All entries below must be given again word for word.

RECORDS PROVIDED Block Start

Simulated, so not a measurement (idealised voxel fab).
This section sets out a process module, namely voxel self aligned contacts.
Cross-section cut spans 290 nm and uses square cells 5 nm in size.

RECORDS PROVIDED Block End

> [RESPONSE AREA]
Simulated, so not a measurement (idealised voxel fab).
This section sets out a process module, namely voxel self aligned contacts.
Cross-section cut spans 290 nm and uses square cells 5 nm in size.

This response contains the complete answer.